▶ Brief: Retype each line of the listing below, from the first through the one holding "('half-height width of", with no other lines.

▶ Excerpted data:
+-------+
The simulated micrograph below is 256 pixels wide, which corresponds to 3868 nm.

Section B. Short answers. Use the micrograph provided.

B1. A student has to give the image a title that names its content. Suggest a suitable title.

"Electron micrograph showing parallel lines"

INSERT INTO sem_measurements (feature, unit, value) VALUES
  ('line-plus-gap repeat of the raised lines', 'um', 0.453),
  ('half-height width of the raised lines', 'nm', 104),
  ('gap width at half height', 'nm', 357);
+-------+

▶ Written response:
The simulated micrograph below is 256 pixels wide, which corresponds to 3868 nm.

Section B. Short answers. Use the micrograph provided.

B1. A student has to give the image a title that names its content. Suggest a suitable title.

"Electron micrograph showing parallel lines"

INSERT INTO sem_measurements (feature, unit, value) VALUES
  ('line-plus-gap repeat of the raised lines', 'um', 0.453),
  ('half-height width of the raised lines', 'nm', 104),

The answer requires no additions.